*Dataset content:*
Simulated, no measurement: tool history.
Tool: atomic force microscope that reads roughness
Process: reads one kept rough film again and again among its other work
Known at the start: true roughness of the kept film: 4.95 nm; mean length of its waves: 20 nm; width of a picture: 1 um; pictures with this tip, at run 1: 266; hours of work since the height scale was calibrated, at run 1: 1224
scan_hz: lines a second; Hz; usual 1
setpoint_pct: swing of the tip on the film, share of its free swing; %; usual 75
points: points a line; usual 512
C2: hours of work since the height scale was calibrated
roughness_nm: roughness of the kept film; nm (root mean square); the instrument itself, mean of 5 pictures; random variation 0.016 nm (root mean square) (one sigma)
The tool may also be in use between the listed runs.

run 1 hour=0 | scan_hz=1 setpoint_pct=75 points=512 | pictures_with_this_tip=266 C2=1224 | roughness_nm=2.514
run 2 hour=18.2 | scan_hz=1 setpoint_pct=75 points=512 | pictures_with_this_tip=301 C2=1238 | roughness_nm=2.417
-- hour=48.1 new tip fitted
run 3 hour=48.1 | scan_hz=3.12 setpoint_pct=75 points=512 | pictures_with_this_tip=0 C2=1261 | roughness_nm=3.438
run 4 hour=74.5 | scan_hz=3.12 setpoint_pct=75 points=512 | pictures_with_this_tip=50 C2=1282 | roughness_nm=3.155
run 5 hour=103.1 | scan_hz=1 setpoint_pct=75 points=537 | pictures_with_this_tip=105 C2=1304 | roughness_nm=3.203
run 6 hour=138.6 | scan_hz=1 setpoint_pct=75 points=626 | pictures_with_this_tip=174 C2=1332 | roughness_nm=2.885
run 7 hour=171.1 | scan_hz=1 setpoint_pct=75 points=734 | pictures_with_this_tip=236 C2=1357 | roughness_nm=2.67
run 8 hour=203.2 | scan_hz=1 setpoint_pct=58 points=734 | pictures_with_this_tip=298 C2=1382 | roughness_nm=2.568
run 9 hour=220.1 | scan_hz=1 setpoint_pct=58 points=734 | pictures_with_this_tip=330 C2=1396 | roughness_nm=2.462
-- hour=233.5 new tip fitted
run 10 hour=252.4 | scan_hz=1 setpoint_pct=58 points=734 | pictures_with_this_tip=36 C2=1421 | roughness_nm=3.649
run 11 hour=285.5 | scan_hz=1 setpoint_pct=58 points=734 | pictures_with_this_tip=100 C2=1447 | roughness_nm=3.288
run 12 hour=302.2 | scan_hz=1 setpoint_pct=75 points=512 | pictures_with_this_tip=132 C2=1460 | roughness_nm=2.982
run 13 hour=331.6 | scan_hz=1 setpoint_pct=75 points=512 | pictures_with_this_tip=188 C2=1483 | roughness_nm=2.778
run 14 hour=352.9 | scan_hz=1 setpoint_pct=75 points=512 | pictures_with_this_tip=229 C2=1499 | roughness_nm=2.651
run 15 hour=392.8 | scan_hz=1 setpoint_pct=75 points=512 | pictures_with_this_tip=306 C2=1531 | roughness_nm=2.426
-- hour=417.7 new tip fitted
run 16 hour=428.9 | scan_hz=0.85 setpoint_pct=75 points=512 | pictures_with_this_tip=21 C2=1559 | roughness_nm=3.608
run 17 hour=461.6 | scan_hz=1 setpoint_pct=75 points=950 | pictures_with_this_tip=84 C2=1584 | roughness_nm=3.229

*Exercise:* Copy out only the lines running from the beginning of the data to the line with "The tool may", both ends included.

*Exercise response:*
Simulated, no measurement: tool history.
Tool: atomic force microscope that reads roughness
Process: reads one kept rough film again and again among its other work
Known at the start: true roughness of the kept film: 4.95 nm; mean length of its waves: 20 nm; width of a picture: 1 um; pictures with this tip, at run 1: 266; hours of work since the height scale was calibrated, at run 1: 1224
scan_hz: lines a second; Hz; usual 1
setpoint_pct: swing of the tip on the film, share of its free swing; %; usual 75
points: points a line; usual 512
C2: hours of work since the height scale was calibrated
roughness_nm: roughness of the kept film; nm (root mean square); the instrument itself, mean of 5 pictures; random variation 0.016 nm (root mean square) (one sigma)
The tool may also be in use between the listed runs.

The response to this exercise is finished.